.....

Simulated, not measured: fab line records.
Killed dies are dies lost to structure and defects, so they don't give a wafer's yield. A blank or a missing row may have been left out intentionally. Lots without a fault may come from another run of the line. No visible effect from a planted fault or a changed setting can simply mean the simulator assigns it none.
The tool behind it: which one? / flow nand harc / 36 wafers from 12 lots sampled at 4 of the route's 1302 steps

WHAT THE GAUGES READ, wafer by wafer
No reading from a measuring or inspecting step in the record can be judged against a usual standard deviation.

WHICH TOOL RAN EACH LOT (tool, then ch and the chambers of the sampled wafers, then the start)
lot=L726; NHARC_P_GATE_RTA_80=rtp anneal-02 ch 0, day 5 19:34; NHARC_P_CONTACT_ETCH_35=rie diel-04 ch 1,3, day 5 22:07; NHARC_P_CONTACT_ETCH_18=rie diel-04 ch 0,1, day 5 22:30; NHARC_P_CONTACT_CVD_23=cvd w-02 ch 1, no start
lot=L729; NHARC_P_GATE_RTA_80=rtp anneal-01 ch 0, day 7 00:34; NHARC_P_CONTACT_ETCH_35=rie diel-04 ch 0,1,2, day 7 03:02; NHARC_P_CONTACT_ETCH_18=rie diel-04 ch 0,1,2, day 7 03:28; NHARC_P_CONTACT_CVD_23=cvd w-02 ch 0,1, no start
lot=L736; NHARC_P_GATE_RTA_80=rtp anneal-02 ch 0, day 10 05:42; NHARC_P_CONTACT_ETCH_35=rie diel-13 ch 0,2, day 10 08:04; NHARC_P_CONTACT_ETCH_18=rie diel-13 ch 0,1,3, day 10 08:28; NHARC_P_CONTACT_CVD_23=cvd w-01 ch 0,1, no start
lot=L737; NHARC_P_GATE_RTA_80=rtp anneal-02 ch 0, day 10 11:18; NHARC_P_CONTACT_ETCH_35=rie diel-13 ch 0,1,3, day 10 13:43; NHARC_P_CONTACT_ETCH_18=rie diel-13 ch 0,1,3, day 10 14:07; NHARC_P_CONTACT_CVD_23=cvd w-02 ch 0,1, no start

.....

→ Activity:
Everything from the first line of the data through the line holding "Killed dies are" should be output exactly, and no other lines.

→ Answer space:
Simulated, not measured: fab line records.
Killed dies are dies lost to structure and defects, so they don't give a wafer's yield. A blank or a missing row may have been left out intentionally. Lots without a fault may come from another run of the line. No visible effect from a planted fault or a changed setting can simply mean the simulator assigns it none.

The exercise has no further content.